_ _ _ _

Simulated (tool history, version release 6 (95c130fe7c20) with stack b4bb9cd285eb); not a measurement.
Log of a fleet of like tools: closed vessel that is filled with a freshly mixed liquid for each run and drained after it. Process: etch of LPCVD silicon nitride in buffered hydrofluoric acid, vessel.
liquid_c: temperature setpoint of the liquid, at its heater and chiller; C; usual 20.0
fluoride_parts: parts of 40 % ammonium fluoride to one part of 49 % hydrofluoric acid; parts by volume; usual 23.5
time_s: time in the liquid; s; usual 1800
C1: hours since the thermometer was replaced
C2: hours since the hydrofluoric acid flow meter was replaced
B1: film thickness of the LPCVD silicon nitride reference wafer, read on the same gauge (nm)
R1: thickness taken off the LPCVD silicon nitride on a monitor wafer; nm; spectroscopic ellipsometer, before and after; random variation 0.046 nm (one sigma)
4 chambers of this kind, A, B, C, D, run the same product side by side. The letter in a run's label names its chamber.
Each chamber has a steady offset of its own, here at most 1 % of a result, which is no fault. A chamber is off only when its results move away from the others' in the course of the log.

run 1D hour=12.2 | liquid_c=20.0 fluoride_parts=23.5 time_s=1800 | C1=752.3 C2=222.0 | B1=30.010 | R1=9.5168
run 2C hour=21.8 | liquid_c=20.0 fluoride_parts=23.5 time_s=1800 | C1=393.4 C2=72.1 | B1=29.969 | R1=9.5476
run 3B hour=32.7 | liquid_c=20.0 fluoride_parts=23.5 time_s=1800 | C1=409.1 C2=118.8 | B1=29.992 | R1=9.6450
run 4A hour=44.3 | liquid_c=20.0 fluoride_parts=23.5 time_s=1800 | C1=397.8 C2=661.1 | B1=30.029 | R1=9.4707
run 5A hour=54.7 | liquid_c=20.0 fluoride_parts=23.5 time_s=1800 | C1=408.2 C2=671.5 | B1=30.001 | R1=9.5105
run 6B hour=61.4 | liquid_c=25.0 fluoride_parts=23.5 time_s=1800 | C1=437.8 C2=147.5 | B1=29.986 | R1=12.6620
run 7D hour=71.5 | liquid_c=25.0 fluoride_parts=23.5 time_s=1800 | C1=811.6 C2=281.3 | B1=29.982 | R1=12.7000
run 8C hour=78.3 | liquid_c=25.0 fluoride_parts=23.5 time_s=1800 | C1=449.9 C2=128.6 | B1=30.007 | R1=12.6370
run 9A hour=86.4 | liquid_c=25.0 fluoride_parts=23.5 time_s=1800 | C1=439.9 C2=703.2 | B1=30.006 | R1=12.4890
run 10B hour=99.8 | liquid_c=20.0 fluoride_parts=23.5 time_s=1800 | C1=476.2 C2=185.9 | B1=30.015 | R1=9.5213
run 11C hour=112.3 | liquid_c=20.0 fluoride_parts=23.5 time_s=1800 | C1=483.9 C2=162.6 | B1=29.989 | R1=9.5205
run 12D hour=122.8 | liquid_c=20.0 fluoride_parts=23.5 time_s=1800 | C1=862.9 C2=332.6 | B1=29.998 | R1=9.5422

_ _ _ _

Work task:
Among the entries above, copy exactly only the lines starting with the one containing "run 7D hour=71.5" and going through the one containing "run 10B hour=99.8", both ends included.

Solution:
run 7D hour=71.5 | liquid_c=25.0 fluoride_parts=23.5 time_s=1800 | C1=811.6 C2=281.3 | B1=29.982 | R1=12.7000
run 8C hour=78.3 | liquid_c=25.0 fluoride_parts=23.5 time_s=1800 | C1=449.9 C2=128.6 | B1=30.007 | R1=12.6370
run 9A hour=86.4 | liquid_c=25.0 fluoride_parts=23.5 time_s=1800 | C1=439.9 C2=703.2 | B1=30.006 | R1=12.4890
run 10B hour=99.8 | liquid_c=20.0 fluoride_parts=23.5 time_s=1800 | C1=476.2 C2=185.9 | B1=30.015 | R1=9.5213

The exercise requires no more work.